◆ **WORK ITEM**:
Give back the lines of the records exactly, starting at the first and ending at the one with "XXXX---XX-----XX".

◆ **RAW DATA**:
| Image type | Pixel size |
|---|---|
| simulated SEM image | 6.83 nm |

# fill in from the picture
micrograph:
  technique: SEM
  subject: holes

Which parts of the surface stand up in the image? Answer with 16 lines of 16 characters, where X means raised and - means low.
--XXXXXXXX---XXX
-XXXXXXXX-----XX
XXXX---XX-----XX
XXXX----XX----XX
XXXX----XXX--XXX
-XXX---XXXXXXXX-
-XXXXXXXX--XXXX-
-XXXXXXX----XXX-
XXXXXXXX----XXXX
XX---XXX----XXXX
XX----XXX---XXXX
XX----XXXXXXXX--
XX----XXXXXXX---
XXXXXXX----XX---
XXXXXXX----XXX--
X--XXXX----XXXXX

◆ **REPLY**:
| Image type | Pixel size |
|---|---|
| simulated SEM image | 6.83 nm |

# fill in from the picture
micrograph:
  technique: SEM
  subject: holes

Which parts of the surface stand up in the image? Answer with 16 lines of 16 characters, where X means raised and - means low.
--XXXXXXXX---XXX
-XXXXXXXX-----XX
XXXX---XX-----XX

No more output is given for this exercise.